> Recorded information:
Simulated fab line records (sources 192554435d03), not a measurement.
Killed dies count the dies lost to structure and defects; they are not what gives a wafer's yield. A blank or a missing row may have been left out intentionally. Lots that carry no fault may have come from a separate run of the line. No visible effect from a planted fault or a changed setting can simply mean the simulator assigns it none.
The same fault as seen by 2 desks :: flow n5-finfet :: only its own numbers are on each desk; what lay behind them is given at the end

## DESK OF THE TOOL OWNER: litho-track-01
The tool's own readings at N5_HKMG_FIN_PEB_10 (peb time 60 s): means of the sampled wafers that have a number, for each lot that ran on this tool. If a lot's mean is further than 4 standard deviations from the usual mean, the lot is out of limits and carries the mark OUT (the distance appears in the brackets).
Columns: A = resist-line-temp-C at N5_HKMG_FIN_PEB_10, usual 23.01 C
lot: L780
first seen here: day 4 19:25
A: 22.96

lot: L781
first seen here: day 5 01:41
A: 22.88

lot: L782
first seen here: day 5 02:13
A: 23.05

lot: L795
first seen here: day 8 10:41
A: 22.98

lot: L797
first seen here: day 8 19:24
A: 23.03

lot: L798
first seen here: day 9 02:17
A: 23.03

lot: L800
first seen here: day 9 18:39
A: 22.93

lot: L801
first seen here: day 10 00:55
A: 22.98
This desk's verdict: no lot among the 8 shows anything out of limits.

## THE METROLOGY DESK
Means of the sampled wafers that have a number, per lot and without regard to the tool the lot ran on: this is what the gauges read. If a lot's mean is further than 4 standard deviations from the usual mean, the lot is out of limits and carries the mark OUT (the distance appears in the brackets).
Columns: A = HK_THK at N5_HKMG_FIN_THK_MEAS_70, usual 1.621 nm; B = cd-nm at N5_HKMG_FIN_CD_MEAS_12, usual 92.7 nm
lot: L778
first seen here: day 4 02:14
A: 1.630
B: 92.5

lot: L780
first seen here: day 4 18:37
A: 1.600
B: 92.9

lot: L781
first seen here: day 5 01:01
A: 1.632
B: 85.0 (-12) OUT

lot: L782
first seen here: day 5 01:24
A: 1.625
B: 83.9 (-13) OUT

> Requirement: Beginning with the first line of the entries, repeat each line exactly until you have reproduced the one containing "## DESK OF THE TOOL OWNER: litho-track-01", and add nothing further.

> Exercise output:
Simulated fab line records (sources 192554435d03), not a measurement.
Killed dies count the dies lost to structure and defects; they are not what gives a wafer's yield. A blank or a missing row may have been left out intentionally. Lots that carry no fault may have come from a separate run of the line. No visible effect from a planted fault or a changed setting can simply mean the simulator assigns it none.
The same fault as seen by 2 desks :: flow n5-finfet :: only its own numbers are on each desk; what lay behind them is given at the end

## DESK OF THE TOOL OWNER: litho-track-01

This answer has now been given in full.